* _REQUIREMENT_: Can you restate the lines of the entries below, word for word, from the first one through the line that includes "Killed dies: the"?

* _ENTRIES SHOWN_:
»»

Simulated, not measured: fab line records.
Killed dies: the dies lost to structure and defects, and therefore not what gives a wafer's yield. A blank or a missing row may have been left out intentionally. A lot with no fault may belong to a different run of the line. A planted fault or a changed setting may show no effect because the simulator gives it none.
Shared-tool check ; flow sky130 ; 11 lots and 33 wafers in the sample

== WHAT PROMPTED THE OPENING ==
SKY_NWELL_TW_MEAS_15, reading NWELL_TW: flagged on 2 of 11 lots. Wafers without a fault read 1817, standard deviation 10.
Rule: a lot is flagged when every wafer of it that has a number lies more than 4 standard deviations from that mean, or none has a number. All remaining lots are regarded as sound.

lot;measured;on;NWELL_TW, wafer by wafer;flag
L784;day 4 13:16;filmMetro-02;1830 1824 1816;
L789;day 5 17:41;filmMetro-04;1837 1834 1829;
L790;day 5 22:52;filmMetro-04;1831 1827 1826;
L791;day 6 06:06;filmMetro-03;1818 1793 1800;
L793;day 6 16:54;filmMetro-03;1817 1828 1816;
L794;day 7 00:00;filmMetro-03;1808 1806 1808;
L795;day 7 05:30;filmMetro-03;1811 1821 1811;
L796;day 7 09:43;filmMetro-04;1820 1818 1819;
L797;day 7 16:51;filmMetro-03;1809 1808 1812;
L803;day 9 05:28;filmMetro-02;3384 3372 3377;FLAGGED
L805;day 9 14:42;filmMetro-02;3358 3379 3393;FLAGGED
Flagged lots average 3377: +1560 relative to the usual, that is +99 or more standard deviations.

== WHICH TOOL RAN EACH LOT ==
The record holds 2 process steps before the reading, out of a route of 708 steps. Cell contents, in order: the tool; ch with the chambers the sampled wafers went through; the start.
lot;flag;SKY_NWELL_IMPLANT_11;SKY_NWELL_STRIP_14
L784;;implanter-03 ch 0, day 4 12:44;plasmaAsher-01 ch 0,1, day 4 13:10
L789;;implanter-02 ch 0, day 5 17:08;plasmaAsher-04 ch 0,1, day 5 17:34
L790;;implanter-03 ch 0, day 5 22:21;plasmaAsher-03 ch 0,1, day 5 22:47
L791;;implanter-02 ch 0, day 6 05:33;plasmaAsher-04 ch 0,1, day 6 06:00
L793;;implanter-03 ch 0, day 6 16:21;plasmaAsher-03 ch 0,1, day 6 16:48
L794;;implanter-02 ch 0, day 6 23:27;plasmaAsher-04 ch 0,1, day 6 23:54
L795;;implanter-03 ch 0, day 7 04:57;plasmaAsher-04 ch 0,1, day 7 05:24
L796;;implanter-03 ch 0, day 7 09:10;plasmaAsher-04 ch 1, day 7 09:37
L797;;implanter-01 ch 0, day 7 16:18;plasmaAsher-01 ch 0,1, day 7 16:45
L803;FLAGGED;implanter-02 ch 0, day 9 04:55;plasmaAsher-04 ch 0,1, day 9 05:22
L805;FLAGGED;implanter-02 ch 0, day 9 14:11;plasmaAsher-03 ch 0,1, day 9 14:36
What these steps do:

««

* _WORKED SOLUTION_:
Simulated, not measured: fab line records.
Killed dies: the dies lost to structure and defects, and therefore not what gives a wafer's yield. A blank or a missing row may have been left out intentionally. A lot with no fault may belong to a different run of the line. A planted fault or a changed setting may show no effect because the simulator gives it none.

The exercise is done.